·····

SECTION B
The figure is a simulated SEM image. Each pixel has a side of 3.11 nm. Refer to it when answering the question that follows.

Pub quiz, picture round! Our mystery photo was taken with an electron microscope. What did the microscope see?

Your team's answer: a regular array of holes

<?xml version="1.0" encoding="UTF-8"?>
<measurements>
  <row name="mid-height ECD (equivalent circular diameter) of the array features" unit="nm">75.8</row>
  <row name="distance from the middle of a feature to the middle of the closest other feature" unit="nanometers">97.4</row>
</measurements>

·····

WORK REQUEST: Reproduce every line of the entries above, unchanged, from the very first one down to and including the line containing "<measurements>".

ANSWER BOX:
SECTION B
The figure is a simulated SEM image. Each pixel has a side of 3.11 nm. Refer to it when answering the question that follows.

Pub quiz, picture round! Our mystery photo was taken with an electron microscope. What did the microscope see?

Your team's answer: a regular array of holes

<?xml version="1.0" encoding="UTF-8"?>
<measurements>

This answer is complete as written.